## Work request
When the line containing "FYI the section" is reached, include it and end there; set down verbatim every line before it, starting at the top of the records.

## Source information
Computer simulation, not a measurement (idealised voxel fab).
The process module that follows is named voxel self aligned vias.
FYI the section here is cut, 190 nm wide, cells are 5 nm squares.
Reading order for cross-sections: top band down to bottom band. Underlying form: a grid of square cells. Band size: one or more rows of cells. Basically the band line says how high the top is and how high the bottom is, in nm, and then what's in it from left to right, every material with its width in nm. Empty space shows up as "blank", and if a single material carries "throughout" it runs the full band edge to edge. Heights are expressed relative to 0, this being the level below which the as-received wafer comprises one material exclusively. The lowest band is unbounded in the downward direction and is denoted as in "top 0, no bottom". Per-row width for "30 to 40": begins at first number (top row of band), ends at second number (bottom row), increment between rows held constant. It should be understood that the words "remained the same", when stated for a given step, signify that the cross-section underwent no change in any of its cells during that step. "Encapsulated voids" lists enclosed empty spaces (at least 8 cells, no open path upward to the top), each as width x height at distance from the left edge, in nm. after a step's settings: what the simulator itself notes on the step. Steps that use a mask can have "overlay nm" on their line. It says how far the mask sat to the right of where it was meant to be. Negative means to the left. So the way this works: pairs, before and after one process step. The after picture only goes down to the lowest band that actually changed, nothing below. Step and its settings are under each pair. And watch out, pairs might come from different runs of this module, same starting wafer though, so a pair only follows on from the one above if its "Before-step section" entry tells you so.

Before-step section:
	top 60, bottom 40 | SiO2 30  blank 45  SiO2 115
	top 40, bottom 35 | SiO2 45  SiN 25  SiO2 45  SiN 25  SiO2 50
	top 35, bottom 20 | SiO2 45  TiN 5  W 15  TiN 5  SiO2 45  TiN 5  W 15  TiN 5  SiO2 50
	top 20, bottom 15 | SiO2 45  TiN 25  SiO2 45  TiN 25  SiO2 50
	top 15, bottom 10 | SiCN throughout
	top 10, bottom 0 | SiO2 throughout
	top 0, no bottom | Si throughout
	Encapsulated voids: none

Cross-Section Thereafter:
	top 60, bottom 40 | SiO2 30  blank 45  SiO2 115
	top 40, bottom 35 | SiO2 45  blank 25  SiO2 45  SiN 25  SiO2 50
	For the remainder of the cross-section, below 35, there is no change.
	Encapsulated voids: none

## Response box
Computer simulation, not a measurement (idealised voxel fab).
The process module that follows is named voxel self aligned vias.
FYI the section here is cut, 190 nm wide, cells are 5 nm squares.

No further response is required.